Top of Provided information
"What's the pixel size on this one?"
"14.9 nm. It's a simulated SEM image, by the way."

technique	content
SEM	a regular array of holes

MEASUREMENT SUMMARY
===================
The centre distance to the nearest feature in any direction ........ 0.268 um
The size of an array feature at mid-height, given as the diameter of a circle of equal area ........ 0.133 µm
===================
Bottom of Provided information

• _Required action_:
Transcribe the whole listing with every word preserved.

• _Written response_:
"What's the pixel size on this one?"
"14.9 nm. It's a simulated SEM image, by the way."

technique	content
SEM	a regular array of holes

MEASUREMENT SUMMARY
===================
The centre distance to the nearest feature in any direction ........ 0.268 um
The size of an array feature at mid-height, given as the diameter of a circle of equal area ........ 0.133 µm
===================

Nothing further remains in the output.